§ Required action
The whole listing below is to be returned without alteration.

§ Supplied entries
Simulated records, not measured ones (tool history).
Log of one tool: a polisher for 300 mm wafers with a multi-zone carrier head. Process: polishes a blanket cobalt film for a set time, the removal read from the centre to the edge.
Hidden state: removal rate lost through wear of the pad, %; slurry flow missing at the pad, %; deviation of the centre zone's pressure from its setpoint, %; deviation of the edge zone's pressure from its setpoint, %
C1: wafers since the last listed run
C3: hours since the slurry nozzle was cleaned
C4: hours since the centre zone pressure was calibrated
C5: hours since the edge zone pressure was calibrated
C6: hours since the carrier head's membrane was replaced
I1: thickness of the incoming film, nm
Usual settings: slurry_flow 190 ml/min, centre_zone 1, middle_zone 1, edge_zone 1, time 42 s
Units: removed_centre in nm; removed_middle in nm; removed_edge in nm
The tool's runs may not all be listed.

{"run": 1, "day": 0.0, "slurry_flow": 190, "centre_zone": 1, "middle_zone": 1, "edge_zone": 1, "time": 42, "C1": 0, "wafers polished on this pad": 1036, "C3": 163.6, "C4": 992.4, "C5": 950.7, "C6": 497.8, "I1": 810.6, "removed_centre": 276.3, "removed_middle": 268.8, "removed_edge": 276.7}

§ Exercise answer
Simulated records, not measured ones (tool history).
Log of one tool: a polisher for 300 mm wafers with a multi-zone carrier head. Process: polishes a blanket cobalt film for a set time, the removal read from the centre to the edge.
Hidden state: removal rate lost through wear of the pad, %; slurry flow missing at the pad, %; deviation of the centre zone's pressure from its setpoint, %; deviation of the edge zone's pressure from its setpoint, %
C1: wafers since the last listed run
C3: hours since the slurry nozzle was cleaned
C4: hours since the centre zone pressure was calibrated
C5: hours since the edge zone pressure was calibrated
C6: hours since the carrier head's membrane was replaced
I1: thickness of the incoming film, nm
Usual settings: slurry_flow 190 ml/min, centre_zone 1, middle_zone 1, edge_zone 1, time 42 s
Units: removed_centre in nm; removed_middle in nm; removed_edge in nm
The tool's runs may not all be listed.

{"run": 1, "day": 0.0, "slurry_flow": 190, "centre_zone": 1, "middle_zone": 1, "edge_zone": 1, "time": 42, "C1": 0, "wafers polished on this pad": 1036, "C3": 163.6, "C4": 992.4, "C5": 950.7, "C6": 497.8, "I1": 810.6, "removed_centre": 276.3, "removed_middle": 268.8, "removed_edge": 276.7}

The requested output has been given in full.